Data under study
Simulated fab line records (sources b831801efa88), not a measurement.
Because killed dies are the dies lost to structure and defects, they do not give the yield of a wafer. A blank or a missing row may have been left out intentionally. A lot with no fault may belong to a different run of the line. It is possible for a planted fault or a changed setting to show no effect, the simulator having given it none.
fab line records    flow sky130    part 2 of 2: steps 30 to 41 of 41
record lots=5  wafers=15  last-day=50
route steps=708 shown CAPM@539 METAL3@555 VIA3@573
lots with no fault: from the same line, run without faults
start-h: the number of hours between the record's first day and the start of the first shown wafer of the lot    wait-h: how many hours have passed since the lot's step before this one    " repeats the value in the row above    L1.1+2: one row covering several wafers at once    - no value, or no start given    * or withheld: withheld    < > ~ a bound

Task item
Taking the entries above, print exactly the lines starting at the line with "Because killed dies" and ending at the line with "lots with no", both included.

Task result
Because killed dies are the dies lost to structure and defects, they do not give the yield of a wafer. A blank or a missing row may have been left out intentionally. A lot with no fault may belong to a different run of the line. It is possible for a planted fault or a changed setting to show no effect, the simulator having given it none.
fab line records    flow sky130    part 2 of 2: steps 30 to 41 of 41
record lots=5  wafers=15  last-day=50
route steps=708 shown CAPM@539 METAL3@555 VIA3@573
lots with no fault: from the same line, run without faults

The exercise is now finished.